# # #
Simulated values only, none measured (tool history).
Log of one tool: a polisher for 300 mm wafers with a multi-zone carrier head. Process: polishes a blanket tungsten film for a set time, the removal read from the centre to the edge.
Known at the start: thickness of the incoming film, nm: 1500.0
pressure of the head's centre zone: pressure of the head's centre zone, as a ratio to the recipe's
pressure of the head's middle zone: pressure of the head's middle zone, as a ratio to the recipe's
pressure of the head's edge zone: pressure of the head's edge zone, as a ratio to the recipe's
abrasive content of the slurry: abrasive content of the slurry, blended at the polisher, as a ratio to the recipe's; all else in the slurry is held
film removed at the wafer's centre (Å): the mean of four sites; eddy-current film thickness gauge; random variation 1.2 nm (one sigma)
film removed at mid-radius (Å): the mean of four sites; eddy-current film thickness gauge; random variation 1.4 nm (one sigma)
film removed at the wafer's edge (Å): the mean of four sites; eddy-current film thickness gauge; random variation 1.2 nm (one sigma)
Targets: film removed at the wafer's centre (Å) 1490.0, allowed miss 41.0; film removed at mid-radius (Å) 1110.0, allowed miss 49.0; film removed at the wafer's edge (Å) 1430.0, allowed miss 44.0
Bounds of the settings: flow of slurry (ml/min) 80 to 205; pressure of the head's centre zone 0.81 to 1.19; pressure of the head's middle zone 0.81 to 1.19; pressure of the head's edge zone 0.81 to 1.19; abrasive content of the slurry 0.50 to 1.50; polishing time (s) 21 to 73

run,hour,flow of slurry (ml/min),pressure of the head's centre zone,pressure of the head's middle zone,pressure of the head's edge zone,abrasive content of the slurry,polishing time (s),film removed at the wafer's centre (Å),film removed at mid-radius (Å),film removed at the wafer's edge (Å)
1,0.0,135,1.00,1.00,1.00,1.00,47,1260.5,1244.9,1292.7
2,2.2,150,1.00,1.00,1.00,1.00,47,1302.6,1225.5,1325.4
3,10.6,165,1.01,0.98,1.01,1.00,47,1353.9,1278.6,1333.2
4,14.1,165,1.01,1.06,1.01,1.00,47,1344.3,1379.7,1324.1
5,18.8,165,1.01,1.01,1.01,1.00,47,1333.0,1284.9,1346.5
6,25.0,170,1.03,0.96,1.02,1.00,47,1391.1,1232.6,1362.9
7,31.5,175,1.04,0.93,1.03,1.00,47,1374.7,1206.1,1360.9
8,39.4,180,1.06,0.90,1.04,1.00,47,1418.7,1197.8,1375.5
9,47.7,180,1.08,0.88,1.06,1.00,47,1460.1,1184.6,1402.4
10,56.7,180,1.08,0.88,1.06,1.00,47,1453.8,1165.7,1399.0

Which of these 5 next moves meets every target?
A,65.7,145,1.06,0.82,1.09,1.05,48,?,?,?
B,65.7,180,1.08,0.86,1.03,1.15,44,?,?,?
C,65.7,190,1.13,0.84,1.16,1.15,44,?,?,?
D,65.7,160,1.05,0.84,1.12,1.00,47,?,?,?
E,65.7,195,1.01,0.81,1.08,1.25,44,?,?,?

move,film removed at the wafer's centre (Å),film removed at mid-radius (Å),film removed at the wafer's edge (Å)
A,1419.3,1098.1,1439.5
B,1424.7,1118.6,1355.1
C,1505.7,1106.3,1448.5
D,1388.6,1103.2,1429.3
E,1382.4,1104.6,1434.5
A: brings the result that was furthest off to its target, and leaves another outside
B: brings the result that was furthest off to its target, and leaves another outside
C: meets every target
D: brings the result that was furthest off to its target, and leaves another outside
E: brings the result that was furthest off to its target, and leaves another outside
# # #

* **Exercise**: The reply should hold only the lines from the beginning of the listing above through the line with "2,2.2,150,1.00,1.00,1.00,1.00,47,1302.6,1225.5,1325.4", each one written exactly as it appears.

* **Reply**:
Simulated values only, none measured (tool history).
Log of one tool: a polisher for 300 mm wafers with a multi-zone carrier head. Process: polishes a blanket tungsten film for a set time, the removal read from the centre to the edge.
Known at the start: thickness of the incoming film, nm: 1500.0
pressure of the head's centre zone: pressure of the head's centre zone, as a ratio to the recipe's
pressure of the head's middle zone: pressure of the head's middle zone, as a ratio to the recipe's
pressure of the head's edge zone: pressure of the head's edge zone, as a ratio to the recipe's
abrasive content of the slurry: abrasive content of the slurry, blended at the polisher, as a ratio to the recipe's; all else in the slurry is held
film removed at the wafer's centre (Å): the mean of four sites; eddy-current film thickness gauge; random variation 1.2 nm (one sigma)
film removed at mid-radius (Å): the mean of four sites; eddy-current film thickness gauge; random variation 1.4 nm (one sigma)
film removed at the wafer's edge (Å): the mean of four sites; eddy-current film thickness gauge; random variation 1.2 nm (one sigma)
Targets: film removed at the wafer's centre (Å) 1490.0, allowed miss 41.0; film removed at mid-radius (Å) 1110.0, allowed miss 49.0; film removed at the wafer's edge (Å) 1430.0, allowed miss 44.0
Bounds of the settings: flow of slurry (ml/min) 80 to 205; pressure of the head's centre zone 0.81 to 1.19; pressure of the head's middle zone 0.81 to 1.19; pressure of the head's edge zone 0.81 to 1.19; abrasive content of the slurry 0.50 to 1.50; polishing time (s) 21 to 73

run,hour,flow of slurry (ml/min),pressure of the head's centre zone,pressure of the head's middle zone,pressure of the head's edge zone,abrasive content of the slurry,polishing time (s),film removed at the wafer's centre (Å),film removed at mid-radius (Å),film removed at the wafer's edge (Å)
1,0.0,135,1.00,1.00,1.00,1.00,47,1260.5,1244.9,1292.7
2,2.2,150,1.00,1.00,1.00,1.00,47,1302.6,1225.5,1325.4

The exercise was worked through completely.